Return only the lines running from the first line of the listing through the one with "Killed dies: the", unchanged.

- - - -

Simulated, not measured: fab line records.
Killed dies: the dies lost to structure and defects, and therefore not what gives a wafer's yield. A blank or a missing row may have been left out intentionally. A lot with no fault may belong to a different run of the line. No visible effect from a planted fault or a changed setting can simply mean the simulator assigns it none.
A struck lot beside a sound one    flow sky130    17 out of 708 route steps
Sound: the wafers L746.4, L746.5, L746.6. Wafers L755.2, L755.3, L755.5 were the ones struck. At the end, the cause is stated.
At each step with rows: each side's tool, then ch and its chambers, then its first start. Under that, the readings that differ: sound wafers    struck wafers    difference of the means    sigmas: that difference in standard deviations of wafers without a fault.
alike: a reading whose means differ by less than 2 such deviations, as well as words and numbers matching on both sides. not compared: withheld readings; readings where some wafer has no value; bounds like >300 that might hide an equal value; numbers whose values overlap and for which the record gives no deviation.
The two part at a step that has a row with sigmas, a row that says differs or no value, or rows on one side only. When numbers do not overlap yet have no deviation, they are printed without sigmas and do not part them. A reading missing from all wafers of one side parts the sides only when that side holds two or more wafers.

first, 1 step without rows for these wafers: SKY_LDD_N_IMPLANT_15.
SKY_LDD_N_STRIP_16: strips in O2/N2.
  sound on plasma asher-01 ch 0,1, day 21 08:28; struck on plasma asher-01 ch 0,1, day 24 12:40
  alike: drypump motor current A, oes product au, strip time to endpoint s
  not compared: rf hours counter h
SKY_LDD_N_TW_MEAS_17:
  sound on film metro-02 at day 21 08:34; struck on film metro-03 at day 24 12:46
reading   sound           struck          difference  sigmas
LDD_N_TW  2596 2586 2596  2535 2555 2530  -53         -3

- - - -

### Task response
Simulated, not measured: fab line records.
Killed dies: the dies lost to structure and defects, and therefore not what gives a wafer's yield. A blank or a missing row may have been left out intentionally. A lot with no fault may belong to a different run of the line. No visible effect from a planted fault or a changed setting can simply mean the simulator assigns it none.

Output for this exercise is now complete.